**Dataset records**
......

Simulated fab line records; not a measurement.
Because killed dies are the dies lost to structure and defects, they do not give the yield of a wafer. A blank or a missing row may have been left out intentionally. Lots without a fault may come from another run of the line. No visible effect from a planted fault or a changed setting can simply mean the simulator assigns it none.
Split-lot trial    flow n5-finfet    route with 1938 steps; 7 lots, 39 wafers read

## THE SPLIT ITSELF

......

**Exercise**
The data above is to be restated line for line, word for word.

**Answer space**
Simulated fab line records; not a measurement.
Because killed dies are the dies lost to structure and defects, they do not give the yield of a wafer. A blank or a missing row may have been left out intentionally. Lots without a fault may come from another run of the line. No visible effect from a planted fault or a changed setting can simply mean the simulator assigns it none.
Split-lot trial    flow n5-finfet    route with 1938 steps; 7 lots, 39 wafers read

## THE SPLIT ITSELF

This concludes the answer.